→ Assignment: With the first line as the start and the line containing "In a pile the" as the end, write out every line of the records exactly.

→ Data supplied:
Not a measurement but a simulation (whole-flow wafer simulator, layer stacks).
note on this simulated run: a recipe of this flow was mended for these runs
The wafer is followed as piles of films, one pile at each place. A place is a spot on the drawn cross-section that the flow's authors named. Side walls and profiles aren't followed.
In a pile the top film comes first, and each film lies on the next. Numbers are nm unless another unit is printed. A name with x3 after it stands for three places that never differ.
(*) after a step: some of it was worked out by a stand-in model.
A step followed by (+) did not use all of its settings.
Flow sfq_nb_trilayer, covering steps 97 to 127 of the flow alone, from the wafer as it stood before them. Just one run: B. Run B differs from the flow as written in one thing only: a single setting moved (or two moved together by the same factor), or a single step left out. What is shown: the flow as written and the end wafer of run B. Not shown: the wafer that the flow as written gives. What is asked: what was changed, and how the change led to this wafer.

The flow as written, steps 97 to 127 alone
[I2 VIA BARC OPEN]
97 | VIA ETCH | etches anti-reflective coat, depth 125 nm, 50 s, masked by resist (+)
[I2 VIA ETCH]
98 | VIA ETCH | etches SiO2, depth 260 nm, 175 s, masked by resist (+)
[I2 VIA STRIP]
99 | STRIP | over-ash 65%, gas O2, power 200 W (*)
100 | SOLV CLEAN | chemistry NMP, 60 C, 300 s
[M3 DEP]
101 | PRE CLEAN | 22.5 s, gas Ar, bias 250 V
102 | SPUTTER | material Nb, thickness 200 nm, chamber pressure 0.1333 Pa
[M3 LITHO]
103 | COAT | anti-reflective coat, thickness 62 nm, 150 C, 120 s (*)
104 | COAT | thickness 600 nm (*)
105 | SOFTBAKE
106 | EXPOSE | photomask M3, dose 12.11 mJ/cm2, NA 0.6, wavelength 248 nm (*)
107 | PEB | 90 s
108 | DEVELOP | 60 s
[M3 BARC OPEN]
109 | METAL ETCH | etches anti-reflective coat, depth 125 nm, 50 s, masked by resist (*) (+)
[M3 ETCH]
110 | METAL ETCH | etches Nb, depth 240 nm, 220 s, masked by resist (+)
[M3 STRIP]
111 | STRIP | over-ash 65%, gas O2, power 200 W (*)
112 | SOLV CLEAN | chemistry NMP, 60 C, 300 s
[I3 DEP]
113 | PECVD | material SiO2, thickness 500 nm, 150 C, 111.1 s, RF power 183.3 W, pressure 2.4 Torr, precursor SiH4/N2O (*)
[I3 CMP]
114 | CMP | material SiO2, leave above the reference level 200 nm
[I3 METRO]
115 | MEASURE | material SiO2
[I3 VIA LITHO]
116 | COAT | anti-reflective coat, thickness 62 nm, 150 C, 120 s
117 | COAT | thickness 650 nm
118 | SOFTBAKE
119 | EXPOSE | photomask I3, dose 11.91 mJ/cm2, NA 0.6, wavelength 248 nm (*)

→ Worked solution:
Not a measurement but a simulation (whole-flow wafer simulator, layer stacks).
note on this simulated run: a recipe of this flow was mended for these runs
The wafer is followed as piles of films, one pile at each place. A place is a spot on the drawn cross-section that the flow's authors named. Side walls and profiles aren't followed.
In a pile the top film comes first, and each film lies on the next. Numbers are nm unless another unit is printed. A name with x3 after it stands for three places that never differ.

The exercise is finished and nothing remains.